_Data extracts:_
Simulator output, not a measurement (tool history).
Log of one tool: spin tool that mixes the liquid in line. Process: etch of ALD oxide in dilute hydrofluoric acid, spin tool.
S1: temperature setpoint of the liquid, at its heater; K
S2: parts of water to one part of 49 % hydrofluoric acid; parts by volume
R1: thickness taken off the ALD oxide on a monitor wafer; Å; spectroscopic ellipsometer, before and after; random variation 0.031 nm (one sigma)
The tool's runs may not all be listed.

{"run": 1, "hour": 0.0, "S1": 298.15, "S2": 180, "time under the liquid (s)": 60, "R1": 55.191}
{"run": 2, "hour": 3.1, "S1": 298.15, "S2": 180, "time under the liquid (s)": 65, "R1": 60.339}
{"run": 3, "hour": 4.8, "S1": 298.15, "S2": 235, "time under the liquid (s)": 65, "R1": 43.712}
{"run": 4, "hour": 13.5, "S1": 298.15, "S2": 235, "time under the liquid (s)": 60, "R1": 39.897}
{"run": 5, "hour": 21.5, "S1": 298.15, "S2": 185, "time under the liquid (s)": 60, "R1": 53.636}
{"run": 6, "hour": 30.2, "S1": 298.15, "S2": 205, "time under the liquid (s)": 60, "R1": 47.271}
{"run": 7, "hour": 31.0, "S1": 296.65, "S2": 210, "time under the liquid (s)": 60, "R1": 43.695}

_Action item:_ Reproduce every entry above so that each one matches its source exactly.

_Answer space:_
Simulator output, not a measurement (tool history).
Log of one tool: spin tool that mixes the liquid in line. Process: etch of ALD oxide in dilute hydrofluoric acid, spin tool.
S1: temperature setpoint of the liquid, at its heater; K
S2: parts of water to one part of 49 % hydrofluoric acid; parts by volume
R1: thickness taken off the ALD oxide on a monitor wafer; Å; spectroscopic ellipsometer, before and after; random variation 0.031 nm (one sigma)
The tool's runs may not all be listed.

{"run": 1, "hour": 0.0, "S1": 298.15, "S2": 180, "time under the liquid (s)": 60, "R1": 55.191}
{"run": 2, "hour": 3.1, "S1": 298.15, "S2": 180, "time under the liquid (s)": 65, "R1": 60.339}
{"run": 3, "hour": 4.8, "S1": 298.15, "S2": 235, "time under the liquid (s)": 65, "R1": 43.712}
{"run": 4, "hour": 13.5, "S1": 298.15, "S2": 235, "time under the liquid (s)": 60, "R1": 39.897}
{"run": 5, "hour": 21.5, "S1": 298.15, "S2": 185, "time under the liquid (s)": 60, "R1": 53.636}
{"run": 6, "hour": 30.2, "S1": 298.15, "S2": 205, "time under the liquid (s)": 60, "R1": 47.271}
{"run": 7, "hour": 31.0, "S1": 296.65, "S2": 210, "time under the liquid (s)": 60, "R1": 43.695}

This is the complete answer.